▸ DATASET RECORDS:
════
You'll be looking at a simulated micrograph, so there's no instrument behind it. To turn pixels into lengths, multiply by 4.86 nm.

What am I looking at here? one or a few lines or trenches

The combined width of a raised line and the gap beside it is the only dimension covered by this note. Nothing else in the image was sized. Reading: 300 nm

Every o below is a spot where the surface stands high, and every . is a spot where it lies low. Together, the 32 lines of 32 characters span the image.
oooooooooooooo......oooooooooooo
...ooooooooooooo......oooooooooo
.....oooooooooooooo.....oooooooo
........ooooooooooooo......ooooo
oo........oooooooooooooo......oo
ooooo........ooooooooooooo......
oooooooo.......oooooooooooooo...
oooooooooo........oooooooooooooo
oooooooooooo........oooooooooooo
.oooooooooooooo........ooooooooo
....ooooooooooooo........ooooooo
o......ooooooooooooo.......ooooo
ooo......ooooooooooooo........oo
════

▸ REQUIRED ACTION:
Once you have read the listing above, set it down again without alteration.

▸ WRITTEN RESPONSE:
You'll be looking at a simulated micrograph, so there's no instrument behind it. To turn pixels into lengths, multiply by 4.86 nm.

What am I looking at here? one or a few lines or trenches

The combined width of a raised line and the gap beside it is the only dimension covered by this note. Nothing else in the image was sized. Reading: 300 nm

Every o below is a spot where the surface stands high, and every . is a spot where it lies low. Together, the 32 lines of 32 characters span the image.
oooooooooooooo......oooooooooooo
...ooooooooooooo......oooooooooo
.....oooooooooooooo.....oooooooo
........ooooooooooooo......ooooo
oo........oooooooooooooo......oo
ooooo........ooooooooooooo......
oooooooo.......oooooooooooooo...
oooooooooo........oooooooooooooo
oooooooooooo........oooooooooooo
.oooooooooooooo........ooooooooo
....ooooooooooooo........ooooooo
o......ooooooooooooo.......ooooo
ooo......ooooooooooooo........oo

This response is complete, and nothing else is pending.